= = = = = = =

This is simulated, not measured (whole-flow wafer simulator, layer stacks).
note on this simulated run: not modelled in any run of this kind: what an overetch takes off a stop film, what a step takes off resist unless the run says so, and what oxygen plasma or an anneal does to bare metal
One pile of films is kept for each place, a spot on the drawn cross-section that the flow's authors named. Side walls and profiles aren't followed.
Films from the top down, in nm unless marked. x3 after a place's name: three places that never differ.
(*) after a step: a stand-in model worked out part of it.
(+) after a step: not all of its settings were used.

= = = = = = =

» Work task: Write out the data again in full. Match it exactly.

» Exercise solution:
This is simulated, not measured (whole-flow wafer simulator, layer stacks).
note on this simulated run: not modelled in any run of this kind: what an overetch takes off a stop film, what a step takes off resist unless the run says so, and what oxygen plasma or an anneal does to bare metal
One pile of films is kept for each place, a spot on the drawn cross-section that the flow's authors named. Side walls and profiles aren't followed.
Films from the top down, in nm unless marked. x3 after a place's name: three places that never differ.
(*) after a step: a stand-in model worked out part of it.
(+) after a step: not all of its settings were used.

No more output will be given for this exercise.